Would you reproduce the entries exactly, including every line?

**Dataset excerpts**
——
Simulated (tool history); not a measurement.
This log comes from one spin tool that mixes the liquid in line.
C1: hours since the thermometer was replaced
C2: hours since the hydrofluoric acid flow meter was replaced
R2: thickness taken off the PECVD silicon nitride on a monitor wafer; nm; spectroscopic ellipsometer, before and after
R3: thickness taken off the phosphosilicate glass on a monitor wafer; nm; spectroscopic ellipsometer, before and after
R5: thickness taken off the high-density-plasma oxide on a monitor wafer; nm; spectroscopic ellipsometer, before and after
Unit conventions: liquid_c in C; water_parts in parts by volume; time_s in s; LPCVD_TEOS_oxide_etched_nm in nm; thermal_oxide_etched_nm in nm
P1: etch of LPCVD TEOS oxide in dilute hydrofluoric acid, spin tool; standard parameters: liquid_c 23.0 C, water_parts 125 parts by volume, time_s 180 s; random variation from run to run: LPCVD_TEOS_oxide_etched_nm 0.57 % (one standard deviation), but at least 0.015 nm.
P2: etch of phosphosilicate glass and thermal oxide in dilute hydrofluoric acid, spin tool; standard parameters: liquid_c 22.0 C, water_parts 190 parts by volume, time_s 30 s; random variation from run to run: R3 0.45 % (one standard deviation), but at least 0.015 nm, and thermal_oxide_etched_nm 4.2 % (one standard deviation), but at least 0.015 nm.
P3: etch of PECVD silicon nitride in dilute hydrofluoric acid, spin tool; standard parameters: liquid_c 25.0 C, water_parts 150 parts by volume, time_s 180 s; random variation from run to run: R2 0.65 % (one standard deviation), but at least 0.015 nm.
——

**Solution**
Simulated (tool history); not a measurement.
This log comes from one spin tool that mixes the liquid in line.
C1: hours since the thermometer was replaced
C2: hours since the hydrofluoric acid flow meter was replaced
R2: thickness taken off the PECVD silicon nitride on a monitor wafer; nm; spectroscopic ellipsometer, before and after
R3: thickness taken off the phosphosilicate glass on a monitor wafer; nm; spectroscopic ellipsometer, before and after
R5: thickness taken off the high-density-plasma oxide on a monitor wafer; nm; spectroscopic ellipsometer, before and after
Unit conventions: liquid_c in C; water_parts in parts by volume; time_s in s; LPCVD_TEOS_oxide_etched_nm in nm; thermal_oxide_etched_nm in nm
P1: etch of LPCVD TEOS oxide in dilute hydrofluoric acid, spin tool; standard parameters: liquid_c 23.0 C, water_parts 125 parts by volume, time_s 180 s; random variation from run to run: LPCVD_TEOS_oxide_etched_nm 0.57 % (one standard deviation), but at least 0.015 nm.
P2: etch of phosphosilicate glass and thermal oxide in dilute hydrofluoric acid, spin tool; standard parameters: liquid_c 22.0 C, water_parts 190 parts by volume, time_s 30 s; random variation from run to run: R3 0.45 % (one standard deviation), but at least 0.015 nm, and thermal_oxide_etched_nm 4.2 % (one standard deviation), but at least 0.015 nm.
P3: etch of PECVD silicon nitride in dilute hydrofluoric acid, spin tool; standard parameters: liquid_c 25.0 C, water_parts 150 parts by volume, time_s 180 s; random variation from run to run: R2 0.65 % (one standard deviation), but at least 0.015 nm.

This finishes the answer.